-- REQUIREMENT --
Below are records; reproduce exactly the lines from the first through the one containing "depth_nm: mean etch".

SUPPLIED DATA START
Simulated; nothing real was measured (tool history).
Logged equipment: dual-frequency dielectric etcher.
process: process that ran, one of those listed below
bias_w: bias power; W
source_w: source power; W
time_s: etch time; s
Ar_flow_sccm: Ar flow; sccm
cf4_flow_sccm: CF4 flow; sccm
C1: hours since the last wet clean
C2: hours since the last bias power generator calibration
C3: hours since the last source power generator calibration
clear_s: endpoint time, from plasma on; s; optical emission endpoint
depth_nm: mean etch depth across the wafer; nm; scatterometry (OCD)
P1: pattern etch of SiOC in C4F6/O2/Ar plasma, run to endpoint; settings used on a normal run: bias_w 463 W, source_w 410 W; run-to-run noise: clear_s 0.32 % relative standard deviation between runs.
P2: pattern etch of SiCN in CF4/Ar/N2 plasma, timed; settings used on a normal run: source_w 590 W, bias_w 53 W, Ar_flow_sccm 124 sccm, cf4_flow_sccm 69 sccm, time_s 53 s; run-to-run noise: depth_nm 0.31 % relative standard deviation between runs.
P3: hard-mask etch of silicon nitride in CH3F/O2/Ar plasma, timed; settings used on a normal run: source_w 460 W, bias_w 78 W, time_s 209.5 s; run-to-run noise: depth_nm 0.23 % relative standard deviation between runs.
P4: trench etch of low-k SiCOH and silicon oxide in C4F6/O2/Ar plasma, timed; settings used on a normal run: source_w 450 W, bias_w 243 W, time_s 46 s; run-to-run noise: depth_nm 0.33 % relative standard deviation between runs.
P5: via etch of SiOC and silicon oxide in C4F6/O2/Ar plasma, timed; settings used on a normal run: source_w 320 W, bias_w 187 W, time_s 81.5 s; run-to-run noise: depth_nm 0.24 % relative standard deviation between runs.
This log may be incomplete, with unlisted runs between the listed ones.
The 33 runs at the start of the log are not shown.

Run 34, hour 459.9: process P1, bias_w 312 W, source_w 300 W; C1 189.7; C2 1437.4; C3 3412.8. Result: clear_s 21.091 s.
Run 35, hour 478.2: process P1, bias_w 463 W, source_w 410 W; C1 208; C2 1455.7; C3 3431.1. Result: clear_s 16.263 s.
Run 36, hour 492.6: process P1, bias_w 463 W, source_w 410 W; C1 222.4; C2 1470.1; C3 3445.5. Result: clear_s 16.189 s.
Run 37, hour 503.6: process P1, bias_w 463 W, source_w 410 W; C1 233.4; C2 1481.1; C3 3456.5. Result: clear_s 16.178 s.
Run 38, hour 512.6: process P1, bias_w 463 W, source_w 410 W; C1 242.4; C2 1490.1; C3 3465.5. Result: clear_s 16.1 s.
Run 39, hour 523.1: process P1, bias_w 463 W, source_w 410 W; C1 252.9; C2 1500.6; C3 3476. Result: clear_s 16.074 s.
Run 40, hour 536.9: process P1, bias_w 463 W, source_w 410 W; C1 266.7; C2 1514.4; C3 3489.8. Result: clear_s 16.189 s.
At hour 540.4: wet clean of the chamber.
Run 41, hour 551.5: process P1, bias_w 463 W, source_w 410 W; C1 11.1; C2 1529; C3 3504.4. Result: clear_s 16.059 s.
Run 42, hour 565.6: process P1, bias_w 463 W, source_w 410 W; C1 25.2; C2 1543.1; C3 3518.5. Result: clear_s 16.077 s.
SUPPLIED DATA END

-- WRITTEN REPLY --
Simulated; nothing real was measured (tool history).
Logged equipment: dual-frequency dielectric etcher.
process: process that ran, one of those listed below
bias_w: bias power; W
source_w: source power; W
time_s: etch time; s
Ar_flow_sccm: Ar flow; sccm
cf4_flow_sccm: CF4 flow; sccm
C1: hours since the last wet clean
C2: hours since the last bias power generator calibration
C3: hours since the last source power generator calibration
clear_s: endpoint time, from plasma on; s; optical emission endpoint
depth_nm: mean etch depth across the wafer; nm; scatterometry (OCD)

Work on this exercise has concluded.